Data section start

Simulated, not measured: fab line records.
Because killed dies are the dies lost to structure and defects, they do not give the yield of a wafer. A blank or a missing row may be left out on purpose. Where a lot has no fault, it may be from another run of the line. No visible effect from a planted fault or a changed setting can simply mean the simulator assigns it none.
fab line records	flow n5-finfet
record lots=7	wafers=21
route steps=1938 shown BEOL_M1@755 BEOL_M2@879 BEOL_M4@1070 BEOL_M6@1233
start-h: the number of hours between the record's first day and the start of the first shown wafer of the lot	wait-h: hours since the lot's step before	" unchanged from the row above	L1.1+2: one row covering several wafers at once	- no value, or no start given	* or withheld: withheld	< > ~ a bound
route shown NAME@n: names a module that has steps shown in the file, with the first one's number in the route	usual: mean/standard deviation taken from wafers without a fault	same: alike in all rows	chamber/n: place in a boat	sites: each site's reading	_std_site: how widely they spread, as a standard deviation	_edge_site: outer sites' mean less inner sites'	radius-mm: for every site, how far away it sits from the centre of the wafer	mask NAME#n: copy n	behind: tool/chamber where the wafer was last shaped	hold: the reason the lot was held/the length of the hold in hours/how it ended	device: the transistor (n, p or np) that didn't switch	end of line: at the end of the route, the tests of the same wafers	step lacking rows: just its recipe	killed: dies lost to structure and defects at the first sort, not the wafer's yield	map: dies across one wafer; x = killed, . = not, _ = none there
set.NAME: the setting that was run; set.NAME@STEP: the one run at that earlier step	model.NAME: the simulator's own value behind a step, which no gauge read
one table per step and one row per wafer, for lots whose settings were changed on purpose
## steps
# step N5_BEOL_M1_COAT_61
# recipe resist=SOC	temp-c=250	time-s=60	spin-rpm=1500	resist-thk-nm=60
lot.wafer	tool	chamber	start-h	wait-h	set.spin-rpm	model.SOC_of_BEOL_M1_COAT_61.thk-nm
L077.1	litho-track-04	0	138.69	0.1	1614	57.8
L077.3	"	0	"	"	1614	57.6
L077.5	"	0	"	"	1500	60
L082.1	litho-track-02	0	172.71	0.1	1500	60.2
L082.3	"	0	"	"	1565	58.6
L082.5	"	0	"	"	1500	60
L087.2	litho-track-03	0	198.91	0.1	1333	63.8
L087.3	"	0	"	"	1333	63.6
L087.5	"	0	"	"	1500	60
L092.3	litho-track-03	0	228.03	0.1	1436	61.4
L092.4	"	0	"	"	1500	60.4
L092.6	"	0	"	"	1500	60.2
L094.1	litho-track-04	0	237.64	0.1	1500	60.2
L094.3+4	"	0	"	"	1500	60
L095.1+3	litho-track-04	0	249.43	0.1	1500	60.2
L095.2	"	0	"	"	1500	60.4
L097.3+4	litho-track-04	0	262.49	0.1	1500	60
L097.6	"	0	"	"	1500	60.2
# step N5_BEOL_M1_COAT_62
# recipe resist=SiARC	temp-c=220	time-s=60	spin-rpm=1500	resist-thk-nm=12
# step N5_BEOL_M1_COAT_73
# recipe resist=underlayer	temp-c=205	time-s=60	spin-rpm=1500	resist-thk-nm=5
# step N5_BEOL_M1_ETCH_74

Data section end

Exercise: Of all the entries above, output exactly the lines between the one holding "Because killed dies" and the one holding "route steps=1938 shown", inclusive.

Exercise response:
Because killed dies are the dies lost to structure and defects, they do not give the yield of a wafer. A blank or a missing row may be left out on purpose. Where a lot has no fault, it may be from another run of the line. No visible effect from a planted fault or a changed setting can simply mean the simulator assigns it none.
fab line records	flow n5-finfet
record lots=7	wafers=21
route steps=1938 shown BEOL_M1@755 BEOL_M2@879 BEOL_M4@1070 BEOL_M6@1233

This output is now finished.